(Beginning of Input data)
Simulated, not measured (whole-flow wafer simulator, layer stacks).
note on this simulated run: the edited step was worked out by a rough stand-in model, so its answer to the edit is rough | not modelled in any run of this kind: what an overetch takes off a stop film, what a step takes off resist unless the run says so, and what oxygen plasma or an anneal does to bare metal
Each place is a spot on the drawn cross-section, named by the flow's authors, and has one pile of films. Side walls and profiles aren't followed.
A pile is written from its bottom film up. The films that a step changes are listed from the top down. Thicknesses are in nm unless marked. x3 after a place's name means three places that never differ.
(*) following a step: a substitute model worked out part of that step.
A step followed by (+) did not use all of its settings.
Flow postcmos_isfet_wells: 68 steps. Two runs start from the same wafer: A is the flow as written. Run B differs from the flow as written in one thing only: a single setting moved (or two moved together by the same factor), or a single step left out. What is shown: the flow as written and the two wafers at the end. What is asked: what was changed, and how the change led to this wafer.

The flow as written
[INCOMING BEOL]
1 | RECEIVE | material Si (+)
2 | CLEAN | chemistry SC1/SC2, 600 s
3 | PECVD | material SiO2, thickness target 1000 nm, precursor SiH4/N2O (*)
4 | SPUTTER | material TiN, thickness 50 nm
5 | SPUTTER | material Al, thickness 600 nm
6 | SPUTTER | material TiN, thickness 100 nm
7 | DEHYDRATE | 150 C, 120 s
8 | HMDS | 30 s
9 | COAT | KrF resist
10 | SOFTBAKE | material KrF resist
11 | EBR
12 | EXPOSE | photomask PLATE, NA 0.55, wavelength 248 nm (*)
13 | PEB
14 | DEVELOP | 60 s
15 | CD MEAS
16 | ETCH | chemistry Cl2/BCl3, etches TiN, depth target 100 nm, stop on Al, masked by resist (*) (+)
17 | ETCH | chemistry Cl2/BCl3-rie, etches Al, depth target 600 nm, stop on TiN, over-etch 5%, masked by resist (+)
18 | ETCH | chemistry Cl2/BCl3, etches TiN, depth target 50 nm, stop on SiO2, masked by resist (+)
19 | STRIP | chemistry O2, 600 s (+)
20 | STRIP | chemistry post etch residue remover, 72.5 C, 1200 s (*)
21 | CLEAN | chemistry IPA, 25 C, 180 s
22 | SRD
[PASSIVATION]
(End of Input data)

• _Work instruction_
Reproduce the records above exactly, from the first line to the line that holds "A step followed", inclusive, and omit everything after it.

• _Worked solution_
Simulated, not measured (whole-flow wafer simulator, layer stacks).
note on this simulated run: the edited step was worked out by a rough stand-in model, so its answer to the edit is rough | not modelled in any run of this kind: what an overetch takes off a stop film, what a step takes off resist unless the run says so, and what oxygen plasma or an anneal does to bare metal
Each place is a spot on the drawn cross-section, named by the flow's authors, and has one pile of films. Side walls and profiles aren't followed.
A pile is written from its bottom film up. The films that a step changes are listed from the top down. Thicknesses are in nm unless marked. x3 after a place's name means three places that never differ.
(*) following a step: a substitute model worked out part of that step.
A step followed by (+) did not use all of its settings.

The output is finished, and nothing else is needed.